Start of Given information

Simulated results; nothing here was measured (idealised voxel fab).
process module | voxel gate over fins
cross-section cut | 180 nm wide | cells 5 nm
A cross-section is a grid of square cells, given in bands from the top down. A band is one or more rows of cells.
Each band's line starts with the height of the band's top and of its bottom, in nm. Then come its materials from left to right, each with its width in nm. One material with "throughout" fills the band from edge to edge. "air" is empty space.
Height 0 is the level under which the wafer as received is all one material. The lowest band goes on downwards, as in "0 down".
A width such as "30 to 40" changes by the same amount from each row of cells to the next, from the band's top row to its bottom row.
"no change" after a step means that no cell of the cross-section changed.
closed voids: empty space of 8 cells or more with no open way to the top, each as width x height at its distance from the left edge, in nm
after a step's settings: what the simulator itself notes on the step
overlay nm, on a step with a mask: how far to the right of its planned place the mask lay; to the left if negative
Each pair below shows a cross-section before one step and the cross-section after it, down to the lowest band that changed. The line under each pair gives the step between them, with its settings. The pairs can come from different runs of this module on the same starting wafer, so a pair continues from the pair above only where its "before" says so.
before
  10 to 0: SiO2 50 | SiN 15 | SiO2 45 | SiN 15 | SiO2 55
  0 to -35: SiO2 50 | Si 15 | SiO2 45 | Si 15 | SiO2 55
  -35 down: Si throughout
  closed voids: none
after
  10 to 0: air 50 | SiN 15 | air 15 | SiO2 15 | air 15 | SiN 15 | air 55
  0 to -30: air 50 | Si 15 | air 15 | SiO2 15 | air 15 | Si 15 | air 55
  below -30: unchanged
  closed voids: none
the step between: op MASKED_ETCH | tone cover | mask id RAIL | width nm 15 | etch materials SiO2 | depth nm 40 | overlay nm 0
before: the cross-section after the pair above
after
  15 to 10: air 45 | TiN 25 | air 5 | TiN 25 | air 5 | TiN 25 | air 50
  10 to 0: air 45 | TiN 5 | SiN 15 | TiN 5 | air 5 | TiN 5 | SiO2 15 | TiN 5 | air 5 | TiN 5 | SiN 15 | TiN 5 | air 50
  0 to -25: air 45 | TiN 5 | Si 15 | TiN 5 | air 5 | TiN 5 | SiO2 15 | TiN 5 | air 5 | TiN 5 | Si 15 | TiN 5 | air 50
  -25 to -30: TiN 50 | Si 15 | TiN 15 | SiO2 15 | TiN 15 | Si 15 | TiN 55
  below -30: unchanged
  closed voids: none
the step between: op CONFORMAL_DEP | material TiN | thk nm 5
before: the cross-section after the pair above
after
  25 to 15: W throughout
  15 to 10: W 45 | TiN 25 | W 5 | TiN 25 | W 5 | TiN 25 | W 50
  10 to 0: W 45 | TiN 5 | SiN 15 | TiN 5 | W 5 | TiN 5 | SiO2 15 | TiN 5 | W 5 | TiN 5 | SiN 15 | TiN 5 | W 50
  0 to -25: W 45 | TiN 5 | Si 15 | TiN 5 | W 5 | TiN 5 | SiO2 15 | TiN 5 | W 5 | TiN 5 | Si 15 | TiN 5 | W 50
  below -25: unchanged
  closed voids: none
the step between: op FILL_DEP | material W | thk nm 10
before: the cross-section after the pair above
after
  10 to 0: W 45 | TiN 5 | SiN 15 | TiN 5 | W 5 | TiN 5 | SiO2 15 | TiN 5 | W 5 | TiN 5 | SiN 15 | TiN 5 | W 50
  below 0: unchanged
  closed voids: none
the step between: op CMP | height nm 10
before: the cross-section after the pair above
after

End of Given information

Task item: Starting at the first line of the material above, reproduce each line exactly up to and including the line with "A cross-section is".

Task result:
Simulated results; nothing here was measured (idealised voxel fab).
process module | voxel gate over fins
cross-section cut | 180 nm wide | cells 5 nm
A cross-section is a grid of square cells, given in bands from the top down. A band is one or more rows of cells.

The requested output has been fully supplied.